• _Activity_
Write out again each line of the material below, unchanged, from the first one to the line that holds "- removed, Ru".

************
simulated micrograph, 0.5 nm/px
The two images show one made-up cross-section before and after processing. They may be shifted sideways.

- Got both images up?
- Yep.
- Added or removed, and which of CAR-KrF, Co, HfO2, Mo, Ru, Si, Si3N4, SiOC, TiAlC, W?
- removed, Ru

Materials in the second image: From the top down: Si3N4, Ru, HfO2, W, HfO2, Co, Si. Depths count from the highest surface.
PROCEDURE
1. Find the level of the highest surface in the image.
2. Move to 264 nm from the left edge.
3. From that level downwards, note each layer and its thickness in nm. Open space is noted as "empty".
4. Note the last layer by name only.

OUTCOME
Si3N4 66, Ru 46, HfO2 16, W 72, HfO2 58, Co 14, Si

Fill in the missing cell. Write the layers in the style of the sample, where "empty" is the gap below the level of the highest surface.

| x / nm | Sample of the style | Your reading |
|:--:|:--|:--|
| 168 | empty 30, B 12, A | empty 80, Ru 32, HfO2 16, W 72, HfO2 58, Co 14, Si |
************

• _Written answer_
simulated micrograph, 0.5 nm/px
The two images show one made-up cross-section before and after processing. They may be shifted sideways.

- Got both images up?
- Yep.
- Added or removed, and which of CAR-KrF, Co, HfO2, Mo, Ru, Si, Si3N4, SiOC, TiAlC, W?
- removed, Ru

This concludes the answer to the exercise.